** Opening Excerpted records block **

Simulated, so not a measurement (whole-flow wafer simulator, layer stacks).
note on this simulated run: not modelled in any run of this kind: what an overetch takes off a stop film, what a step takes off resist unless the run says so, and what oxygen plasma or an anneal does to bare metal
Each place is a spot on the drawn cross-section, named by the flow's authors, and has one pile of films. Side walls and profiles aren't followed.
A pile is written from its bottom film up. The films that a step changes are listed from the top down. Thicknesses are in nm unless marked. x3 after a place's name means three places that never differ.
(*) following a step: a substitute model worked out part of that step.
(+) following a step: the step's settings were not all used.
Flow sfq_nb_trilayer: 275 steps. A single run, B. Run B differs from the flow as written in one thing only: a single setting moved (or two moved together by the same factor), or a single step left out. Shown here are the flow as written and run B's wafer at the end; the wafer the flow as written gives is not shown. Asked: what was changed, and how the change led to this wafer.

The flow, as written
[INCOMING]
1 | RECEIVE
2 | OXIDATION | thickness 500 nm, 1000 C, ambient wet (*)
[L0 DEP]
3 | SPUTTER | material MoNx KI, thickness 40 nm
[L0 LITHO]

** Closing Excerpted records block **

Required action - An exact copy of all the entries is what's needed; write it out.

Written reply -
Simulated, so not a measurement (whole-flow wafer simulator, layer stacks).
note on this simulated run: not modelled in any run of this kind: what an overetch takes off a stop film, what a step takes off resist unless the run says so, and what oxygen plasma or an anneal does to bare metal
Each place is a spot on the drawn cross-section, named by the flow's authors, and has one pile of films. Side walls and profiles aren't followed.
A pile is written from its bottom film up. The films that a step changes are listed from the top down. Thicknesses are in nm unless marked. x3 after a place's name means three places that never differ.
(*) following a step: a substitute model worked out part of that step.
(+) following a step: the step's settings were not all used.
Flow sfq_nb_trilayer: 275 steps. A single run, B. Run B differs from the flow as written in one thing only: a single setting moved (or two moved together by the same factor), or a single step left out. Shown here are the flow as written and run B's wafer at the end; the wafer the flow as written gives is not shown. Asked: what was changed, and how the change led to this wafer.

The flow, as written
[INCOMING]
1 | RECEIVE
2 | OXIDATION | thickness 500 nm, 1000 C, ambient wet (*)
[L0 DEP]
3 | SPUTTER | material MoNx KI, thickness 40 nm
[L0 LITHO]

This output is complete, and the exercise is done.